→ Assigned task
First find the line with "closed voids: none" in the entries below, then set down exactly every line through the line with "below 0: unchanged", that line included.

* * * * *

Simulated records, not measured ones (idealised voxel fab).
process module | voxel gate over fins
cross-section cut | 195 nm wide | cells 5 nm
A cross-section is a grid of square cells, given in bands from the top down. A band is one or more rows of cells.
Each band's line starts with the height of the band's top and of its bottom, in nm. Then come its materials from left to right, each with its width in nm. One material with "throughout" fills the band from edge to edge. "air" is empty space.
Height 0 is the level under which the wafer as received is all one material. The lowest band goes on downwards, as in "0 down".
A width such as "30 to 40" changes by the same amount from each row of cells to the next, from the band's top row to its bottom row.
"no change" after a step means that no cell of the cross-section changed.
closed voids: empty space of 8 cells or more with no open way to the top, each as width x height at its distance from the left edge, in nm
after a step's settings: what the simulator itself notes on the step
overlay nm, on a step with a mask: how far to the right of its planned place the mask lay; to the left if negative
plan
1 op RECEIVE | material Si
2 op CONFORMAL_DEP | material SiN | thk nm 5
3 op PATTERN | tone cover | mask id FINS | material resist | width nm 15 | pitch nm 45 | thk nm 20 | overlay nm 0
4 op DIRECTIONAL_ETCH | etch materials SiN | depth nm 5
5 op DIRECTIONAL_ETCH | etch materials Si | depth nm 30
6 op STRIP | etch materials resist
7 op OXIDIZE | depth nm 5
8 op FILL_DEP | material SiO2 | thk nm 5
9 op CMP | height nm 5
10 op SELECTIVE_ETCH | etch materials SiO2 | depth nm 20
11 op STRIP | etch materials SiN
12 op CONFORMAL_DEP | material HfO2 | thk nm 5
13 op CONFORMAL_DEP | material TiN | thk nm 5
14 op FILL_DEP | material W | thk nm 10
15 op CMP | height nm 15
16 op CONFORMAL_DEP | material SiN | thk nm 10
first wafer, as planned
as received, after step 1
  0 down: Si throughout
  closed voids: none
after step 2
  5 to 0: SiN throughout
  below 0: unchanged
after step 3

* * * * *

→ Expected answer
  closed voids: none
after step 2
  5 to 0: SiN throughout
  below 0: unchanged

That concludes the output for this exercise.